*Work request*. Up to and including the line with "Process module name: voxel", please set down the entries below exactly, starting from the first line.

Extracted material below:
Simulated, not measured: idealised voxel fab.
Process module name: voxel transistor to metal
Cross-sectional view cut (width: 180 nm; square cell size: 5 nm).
End of Extracted material.

*Task response*.
Simulated, not measured: idealised voxel fab.
Process module name: voxel transistor to metal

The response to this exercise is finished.